[[ Stored data open ]]

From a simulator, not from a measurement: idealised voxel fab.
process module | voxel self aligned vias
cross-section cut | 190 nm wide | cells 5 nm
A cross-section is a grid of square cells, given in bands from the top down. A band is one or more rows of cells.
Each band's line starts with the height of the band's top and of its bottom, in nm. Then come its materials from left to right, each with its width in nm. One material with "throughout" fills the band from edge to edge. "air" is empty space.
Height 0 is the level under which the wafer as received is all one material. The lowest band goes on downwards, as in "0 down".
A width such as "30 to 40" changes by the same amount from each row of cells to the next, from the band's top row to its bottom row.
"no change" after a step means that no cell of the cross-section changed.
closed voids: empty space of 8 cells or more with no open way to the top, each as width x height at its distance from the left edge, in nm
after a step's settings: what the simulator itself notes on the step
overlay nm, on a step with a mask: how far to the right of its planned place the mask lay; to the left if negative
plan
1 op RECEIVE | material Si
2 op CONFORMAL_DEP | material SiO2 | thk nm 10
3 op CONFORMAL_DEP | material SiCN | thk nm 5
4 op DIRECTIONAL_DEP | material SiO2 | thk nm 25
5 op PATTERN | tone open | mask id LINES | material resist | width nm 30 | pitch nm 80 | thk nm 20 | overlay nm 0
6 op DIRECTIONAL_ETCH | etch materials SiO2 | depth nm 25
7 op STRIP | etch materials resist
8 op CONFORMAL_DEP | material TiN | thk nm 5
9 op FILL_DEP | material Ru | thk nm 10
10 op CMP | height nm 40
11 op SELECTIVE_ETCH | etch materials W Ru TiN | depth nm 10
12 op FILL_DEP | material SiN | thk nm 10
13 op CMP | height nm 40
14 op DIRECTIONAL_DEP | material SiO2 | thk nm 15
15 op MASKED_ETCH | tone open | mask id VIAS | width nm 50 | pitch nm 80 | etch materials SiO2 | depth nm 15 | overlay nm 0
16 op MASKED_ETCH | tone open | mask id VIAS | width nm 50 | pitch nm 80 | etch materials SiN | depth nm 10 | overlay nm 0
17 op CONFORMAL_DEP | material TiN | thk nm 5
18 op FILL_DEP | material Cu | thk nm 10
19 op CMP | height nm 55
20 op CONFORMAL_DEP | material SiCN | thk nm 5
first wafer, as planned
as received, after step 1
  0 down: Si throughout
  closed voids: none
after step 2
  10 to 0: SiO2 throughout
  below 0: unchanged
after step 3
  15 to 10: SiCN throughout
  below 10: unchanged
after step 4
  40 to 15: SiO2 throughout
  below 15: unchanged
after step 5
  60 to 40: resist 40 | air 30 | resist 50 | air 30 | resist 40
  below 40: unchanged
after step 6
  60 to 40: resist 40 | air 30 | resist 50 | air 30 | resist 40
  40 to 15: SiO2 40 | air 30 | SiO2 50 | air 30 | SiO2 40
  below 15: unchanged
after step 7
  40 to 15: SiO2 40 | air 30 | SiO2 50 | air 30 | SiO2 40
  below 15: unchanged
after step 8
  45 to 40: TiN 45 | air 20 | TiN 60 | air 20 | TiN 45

[[ Stored data closed ]]

=== Exercise ===
Everything above from the line containing "closed voids: none" through the line containing "after step 8" must be copied exactly. Nothing outside that range belongs in the answer.

=== Task answer ===
  closed voids: none
after step 2
  10 to 0: SiO2 throughout
  below 0: unchanged
after step 3
  15 to 10: SiCN throughout
  below 10: unchanged
after step 4
  40 to 15: SiO2 throughout
  below 15: unchanged
after step 5
  60 to 40: resist 40 | air 30 | resist 50 | air 30 | resist 40
  below 40: unchanged
after step 6
  60 to 40: resist 40 | air 30 | resist 50 | air 30 | resist 40
  40 to 15: SiO2 40 | air 30 | SiO2 50 | air 30 | SiO2 40
  below 15: unchanged
after step 7
  40 to 15: SiO2 40 | air 30 | SiO2 50 | air 30 | SiO2 40
  below 15: unchanged
after step 8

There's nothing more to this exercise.